The output is the lines below from the one with "Process: low-temperature silicon" through the one with "The tool's runs may not all be listed.", both included, printed exactly and with no other line.

BEGIN

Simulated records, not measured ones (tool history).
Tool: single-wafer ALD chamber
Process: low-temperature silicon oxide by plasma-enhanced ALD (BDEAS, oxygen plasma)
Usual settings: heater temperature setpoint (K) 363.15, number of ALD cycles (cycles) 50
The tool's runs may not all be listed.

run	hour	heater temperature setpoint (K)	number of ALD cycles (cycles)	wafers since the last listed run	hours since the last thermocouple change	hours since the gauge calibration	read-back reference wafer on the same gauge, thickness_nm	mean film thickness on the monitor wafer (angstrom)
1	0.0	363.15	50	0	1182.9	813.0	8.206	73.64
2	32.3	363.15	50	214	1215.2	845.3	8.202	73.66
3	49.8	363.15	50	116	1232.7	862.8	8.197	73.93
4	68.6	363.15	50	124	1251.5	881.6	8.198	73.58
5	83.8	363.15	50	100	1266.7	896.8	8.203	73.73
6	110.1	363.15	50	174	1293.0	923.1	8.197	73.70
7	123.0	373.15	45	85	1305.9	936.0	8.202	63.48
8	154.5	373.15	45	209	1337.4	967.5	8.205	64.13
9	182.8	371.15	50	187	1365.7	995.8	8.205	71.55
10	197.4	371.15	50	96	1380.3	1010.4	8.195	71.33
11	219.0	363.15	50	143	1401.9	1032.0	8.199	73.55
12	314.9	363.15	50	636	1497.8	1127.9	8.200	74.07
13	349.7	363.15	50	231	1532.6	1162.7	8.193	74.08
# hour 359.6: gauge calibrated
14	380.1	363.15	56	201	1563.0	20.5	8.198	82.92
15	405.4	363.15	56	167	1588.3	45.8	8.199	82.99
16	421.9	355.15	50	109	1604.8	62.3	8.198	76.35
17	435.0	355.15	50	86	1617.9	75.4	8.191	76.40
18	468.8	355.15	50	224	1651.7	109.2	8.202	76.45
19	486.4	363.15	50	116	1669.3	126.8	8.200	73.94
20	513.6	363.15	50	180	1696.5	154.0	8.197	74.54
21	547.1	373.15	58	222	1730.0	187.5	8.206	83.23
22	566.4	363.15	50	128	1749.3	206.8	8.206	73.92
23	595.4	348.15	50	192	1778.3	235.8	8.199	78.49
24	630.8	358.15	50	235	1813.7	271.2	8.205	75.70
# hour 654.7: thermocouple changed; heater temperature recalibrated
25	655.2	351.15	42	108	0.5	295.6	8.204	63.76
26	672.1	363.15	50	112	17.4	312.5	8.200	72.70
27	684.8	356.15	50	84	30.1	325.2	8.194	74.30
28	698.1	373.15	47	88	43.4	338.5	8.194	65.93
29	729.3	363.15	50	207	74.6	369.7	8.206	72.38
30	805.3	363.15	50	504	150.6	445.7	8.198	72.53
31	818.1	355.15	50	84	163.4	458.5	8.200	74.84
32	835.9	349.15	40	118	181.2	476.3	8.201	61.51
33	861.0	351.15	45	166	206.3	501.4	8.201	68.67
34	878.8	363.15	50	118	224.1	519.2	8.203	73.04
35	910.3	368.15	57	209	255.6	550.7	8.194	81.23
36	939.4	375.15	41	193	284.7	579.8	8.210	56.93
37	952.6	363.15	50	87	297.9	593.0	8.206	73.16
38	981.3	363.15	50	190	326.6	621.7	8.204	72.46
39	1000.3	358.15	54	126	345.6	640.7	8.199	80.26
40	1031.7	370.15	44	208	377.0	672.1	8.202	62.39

END

» **Written solution**
Process: low-temperature silicon oxide by plasma-enhanced ALD (BDEAS, oxygen plasma)
Usual settings: heater temperature setpoint (K) 363.15, number of ALD cycles (cycles) 50
The tool's runs may not all be listed.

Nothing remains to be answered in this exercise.